# Records supplied
----------------
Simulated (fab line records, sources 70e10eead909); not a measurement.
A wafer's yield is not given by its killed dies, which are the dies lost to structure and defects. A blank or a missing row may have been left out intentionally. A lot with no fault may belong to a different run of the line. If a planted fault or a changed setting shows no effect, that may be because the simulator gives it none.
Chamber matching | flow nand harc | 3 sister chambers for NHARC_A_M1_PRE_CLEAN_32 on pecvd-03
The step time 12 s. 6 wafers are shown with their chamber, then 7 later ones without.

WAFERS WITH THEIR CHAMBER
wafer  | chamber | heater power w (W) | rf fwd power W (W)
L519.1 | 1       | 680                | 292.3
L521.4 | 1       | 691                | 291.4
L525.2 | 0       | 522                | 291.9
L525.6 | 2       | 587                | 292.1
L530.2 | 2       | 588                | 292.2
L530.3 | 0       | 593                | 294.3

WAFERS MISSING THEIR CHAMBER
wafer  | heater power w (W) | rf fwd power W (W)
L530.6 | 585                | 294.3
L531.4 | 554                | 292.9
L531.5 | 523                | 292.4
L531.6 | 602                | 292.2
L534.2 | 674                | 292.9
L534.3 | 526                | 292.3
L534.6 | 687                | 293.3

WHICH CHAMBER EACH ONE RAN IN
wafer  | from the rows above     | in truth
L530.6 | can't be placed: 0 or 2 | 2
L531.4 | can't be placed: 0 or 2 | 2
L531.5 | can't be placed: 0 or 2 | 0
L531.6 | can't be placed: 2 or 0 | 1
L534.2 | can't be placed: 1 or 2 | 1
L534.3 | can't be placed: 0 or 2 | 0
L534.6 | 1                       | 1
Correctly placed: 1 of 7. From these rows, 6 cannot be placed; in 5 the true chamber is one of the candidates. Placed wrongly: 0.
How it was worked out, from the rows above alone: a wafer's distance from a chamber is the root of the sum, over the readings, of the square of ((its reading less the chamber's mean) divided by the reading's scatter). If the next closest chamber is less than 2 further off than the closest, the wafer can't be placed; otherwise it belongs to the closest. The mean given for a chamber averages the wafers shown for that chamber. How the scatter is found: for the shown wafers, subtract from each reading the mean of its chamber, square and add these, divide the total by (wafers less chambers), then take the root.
----------------

All that should appear in the response is the run of lines from the first line of the entries through the line containing "L531.6 | can't be placed: 2 or 0 | 1", copied exactly.

Simulated (fab line records, sources 70e10eead909); not a measurement.
A wafer's yield is not given by its killed dies, which are the dies lost to structure and defects. A blank or a missing row may have been left out intentionally. A lot with no fault may belong to a different run of the line. If a planted fault or a changed setting shows no effect, that may be because the simulator gives it none.
Chamber matching | flow nand harc | 3 sister chambers for NHARC_A_M1_PRE_CLEAN_32 on pecvd-03
The step time 12 s. 6 wafers are shown with their chamber, then 7 later ones without.

WAFERS WITH THEIR CHAMBER
wafer  | chamber | heater power w (W) | rf fwd power W (W)
L519.1 | 1       | 680                | 292.3
L521.4 | 1       | 691                | 291.4
L525.2 | 0       | 522                | 291.9
L525.6 | 2       | 587                | 292.1
L530.2 | 2       | 588                | 292.2
L530.3 | 0       | 593                | 294.3

WAFERS MISSING THEIR CHAMBER
wafer  | heater power w (W) | rf fwd power W (W)
L530.6 | 585                | 294.3
L531.4 | 554                | 292.9
L531.5 | 523                | 292.4
L531.6 | 602                | 292.2
L534.2 | 674                | 292.9
L534.3 | 526                | 292.3
L534.6 | 687                | 293.3

WHICH CHAMBER EACH ONE RAN IN
wafer  | from the rows above     | in truth
L530.6 | can't be placed: 0 or 2 | 2
L531.4 | can't be placed: 0 or 2 | 2
L531.5 | can't be placed: 0 or 2 | 0
L531.6 | can't be placed: 2 or 0 | 1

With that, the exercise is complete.